EXTRACTED RECORDS.
:::

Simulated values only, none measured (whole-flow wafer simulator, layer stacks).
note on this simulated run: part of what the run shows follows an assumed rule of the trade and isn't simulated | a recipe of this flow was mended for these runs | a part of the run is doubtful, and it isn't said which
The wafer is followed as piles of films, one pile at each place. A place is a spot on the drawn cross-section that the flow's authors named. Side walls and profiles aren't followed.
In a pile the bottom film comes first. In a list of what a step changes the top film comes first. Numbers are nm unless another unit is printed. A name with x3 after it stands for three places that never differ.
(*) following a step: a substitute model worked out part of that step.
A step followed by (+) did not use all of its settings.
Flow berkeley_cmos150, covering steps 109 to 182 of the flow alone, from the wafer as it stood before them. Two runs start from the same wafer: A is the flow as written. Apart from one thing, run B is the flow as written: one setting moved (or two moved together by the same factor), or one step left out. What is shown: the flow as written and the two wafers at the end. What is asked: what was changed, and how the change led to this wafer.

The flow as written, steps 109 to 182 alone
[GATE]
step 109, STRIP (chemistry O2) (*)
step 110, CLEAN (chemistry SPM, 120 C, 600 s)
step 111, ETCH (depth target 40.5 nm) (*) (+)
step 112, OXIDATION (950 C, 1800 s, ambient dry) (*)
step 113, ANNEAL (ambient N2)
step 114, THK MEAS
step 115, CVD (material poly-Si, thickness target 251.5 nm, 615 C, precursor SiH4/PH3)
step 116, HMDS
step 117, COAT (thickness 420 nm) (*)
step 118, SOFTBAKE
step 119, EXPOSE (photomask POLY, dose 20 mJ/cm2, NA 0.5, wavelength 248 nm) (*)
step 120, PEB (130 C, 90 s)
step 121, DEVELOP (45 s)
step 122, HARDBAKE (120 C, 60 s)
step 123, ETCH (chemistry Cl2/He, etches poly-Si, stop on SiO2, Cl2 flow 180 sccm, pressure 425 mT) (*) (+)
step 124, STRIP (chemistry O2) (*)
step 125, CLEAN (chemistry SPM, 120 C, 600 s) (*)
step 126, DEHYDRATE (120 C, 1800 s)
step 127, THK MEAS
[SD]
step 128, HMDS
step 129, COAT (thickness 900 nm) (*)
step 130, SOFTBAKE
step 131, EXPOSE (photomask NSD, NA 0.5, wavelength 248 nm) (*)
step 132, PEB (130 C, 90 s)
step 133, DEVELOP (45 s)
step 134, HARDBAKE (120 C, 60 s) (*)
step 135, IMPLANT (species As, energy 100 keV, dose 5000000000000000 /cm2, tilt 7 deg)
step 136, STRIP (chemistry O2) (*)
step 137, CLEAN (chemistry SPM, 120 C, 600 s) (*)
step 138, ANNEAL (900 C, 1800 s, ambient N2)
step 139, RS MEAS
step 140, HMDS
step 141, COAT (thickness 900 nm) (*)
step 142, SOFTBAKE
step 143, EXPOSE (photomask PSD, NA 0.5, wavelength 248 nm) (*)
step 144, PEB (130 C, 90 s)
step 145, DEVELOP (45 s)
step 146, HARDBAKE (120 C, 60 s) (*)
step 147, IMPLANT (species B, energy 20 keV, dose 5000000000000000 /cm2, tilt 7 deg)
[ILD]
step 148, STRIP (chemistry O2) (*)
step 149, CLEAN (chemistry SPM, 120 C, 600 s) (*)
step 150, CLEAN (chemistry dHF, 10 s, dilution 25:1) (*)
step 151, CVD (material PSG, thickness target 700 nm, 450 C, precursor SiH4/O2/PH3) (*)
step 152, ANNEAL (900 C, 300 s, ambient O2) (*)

:::

WORK ITEM. Your task is to repeat the records exactly. Begin at their first line and stop after the line containing "step 111, ETCH (depth target 40.5 nm) (*) (+)".

REPLY.
Simulated values only, none measured (whole-flow wafer simulator, layer stacks).
note on this simulated run: part of what the run shows follows an assumed rule of the trade and isn't simulated | a recipe of this flow was mended for these runs | a part of the run is doubtful, and it isn't said which
The wafer is followed as piles of films, one pile at each place. A place is a spot on the drawn cross-section that the flow's authors named. Side walls and profiles aren't followed.
In a pile the bottom film comes first. In a list of what a step changes the top film comes first. Numbers are nm unless another unit is printed. A name with x3 after it stands for three places that never differ.
(*) following a step: a substitute model worked out part of that step.
A step followed by (+) did not use all of its settings.
Flow berkeley_cmos150, covering steps 109 to 182 of the flow alone, from the wafer as it stood before them. Two runs start from the same wafer: A is the flow as written. Apart from one thing, run B is the flow as written: one setting moved (or two moved together by the same factor), or one step left out. What is shown: the flow as written and the two wafers at the end. What is asked: what was changed, and how the change led to this wafer.

The flow as written, steps 109 to 182 alone
[GATE]
step 109, STRIP (chemistry O2) (*)
step 110, CLEAN (chemistry SPM, 120 C, 600 s)
step 111, ETCH (depth target 40.5 nm) (*) (+)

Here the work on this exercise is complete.